(GIVEN RECORDS)
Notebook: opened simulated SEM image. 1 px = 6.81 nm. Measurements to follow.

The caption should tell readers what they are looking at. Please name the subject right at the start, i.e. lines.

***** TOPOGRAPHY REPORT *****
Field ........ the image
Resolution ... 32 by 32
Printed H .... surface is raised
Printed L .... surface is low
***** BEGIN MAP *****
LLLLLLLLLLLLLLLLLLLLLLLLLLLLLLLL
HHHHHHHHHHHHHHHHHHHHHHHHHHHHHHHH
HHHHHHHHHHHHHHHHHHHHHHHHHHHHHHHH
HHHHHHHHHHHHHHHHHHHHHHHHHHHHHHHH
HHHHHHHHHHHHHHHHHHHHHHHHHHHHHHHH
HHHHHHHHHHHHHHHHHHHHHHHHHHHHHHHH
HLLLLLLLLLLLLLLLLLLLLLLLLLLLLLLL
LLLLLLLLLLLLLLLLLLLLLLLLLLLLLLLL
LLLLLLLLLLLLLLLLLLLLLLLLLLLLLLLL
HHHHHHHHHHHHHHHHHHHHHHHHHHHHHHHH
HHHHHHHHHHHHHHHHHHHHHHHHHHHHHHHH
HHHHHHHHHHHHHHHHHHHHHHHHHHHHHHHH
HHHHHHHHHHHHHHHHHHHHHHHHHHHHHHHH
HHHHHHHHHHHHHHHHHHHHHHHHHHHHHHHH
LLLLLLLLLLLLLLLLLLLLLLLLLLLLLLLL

(ACTION ITEM) Retype the records in full. Keep every line identical to the original.

(ANSWER BOX)
Notebook: opened simulated SEM image. 1 px = 6.81 nm. Measurements to follow.

The caption should tell readers what they are looking at. Please name the subject right at the start, i.e. lines.

***** TOPOGRAPHY REPORT *****
Field ........ the image
Resolution ... 32 by 32
Printed H .... surface is raised
Printed L .... surface is low
***** BEGIN MAP *****
LLLLLLLLLLLLLLLLLLLLLLLLLLLLLLLL
HHHHHHHHHHHHHHHHHHHHHHHHHHHHHHHH
HHHHHHHHHHHHHHHHHHHHHHHHHHHHHHHH
HHHHHHHHHHHHHHHHHHHHHHHHHHHHHHHH
HHHHHHHHHHHHHHHHHHHHHHHHHHHHHHHH
HHHHHHHHHHHHHHHHHHHHHHHHHHHHHHHH
HLLLLLLLLLLLLLLLLLLLLLLLLLLLLLLL
LLLLLLLLLLLLLLLLLLLLLLLLLLLLLLLL
LLLLLLLLLLLLLLLLLLLLLLLLLLLLLLLL
HHHHHHHHHHHHHHHHHHHHHHHHHHHHHHHH
HHHHHHHHHHHHHHHHHHHHHHHHHHHHHHHH
HHHHHHHHHHHHHHHHHHHHHHHHHHHHHHHH
HHHHHHHHHHHHHHHHHHHHHHHHHHHHHHHH
HHHHHHHHHHHHHHHHHHHHHHHHHHHHHHHH
LLLLLLLLLLLLLLLLLLLLLLLLLLLLLLLL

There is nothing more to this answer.